Requirement: In your reply, reproduce the lines from the first one below to the line containing "Transfer moulding press", inclusive, exactly as they stand.

Data to examine:
+++

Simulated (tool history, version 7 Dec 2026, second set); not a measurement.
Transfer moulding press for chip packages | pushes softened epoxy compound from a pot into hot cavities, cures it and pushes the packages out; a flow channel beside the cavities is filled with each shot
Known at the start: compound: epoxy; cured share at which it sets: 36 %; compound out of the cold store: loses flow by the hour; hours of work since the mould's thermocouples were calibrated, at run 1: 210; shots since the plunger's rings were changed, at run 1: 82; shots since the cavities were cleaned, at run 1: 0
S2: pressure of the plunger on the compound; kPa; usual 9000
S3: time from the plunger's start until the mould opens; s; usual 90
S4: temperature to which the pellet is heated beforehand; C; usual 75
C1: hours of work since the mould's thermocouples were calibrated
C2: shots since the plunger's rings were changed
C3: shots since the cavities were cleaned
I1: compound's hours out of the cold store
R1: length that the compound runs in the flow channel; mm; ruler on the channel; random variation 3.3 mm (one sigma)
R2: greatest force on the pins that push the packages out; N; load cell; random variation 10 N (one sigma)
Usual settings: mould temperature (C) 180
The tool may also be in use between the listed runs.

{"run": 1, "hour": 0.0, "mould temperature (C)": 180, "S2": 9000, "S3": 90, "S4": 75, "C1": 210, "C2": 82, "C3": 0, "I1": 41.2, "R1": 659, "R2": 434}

+++

Reply:
Simulated (tool history, version 7 Dec 2026, second set); not a measurement.
Transfer moulding press for chip packages | pushes softened epoxy compound from a pot into hot cavities, cures it and pushes the packages out; a flow channel beside the cavities is filled with each shot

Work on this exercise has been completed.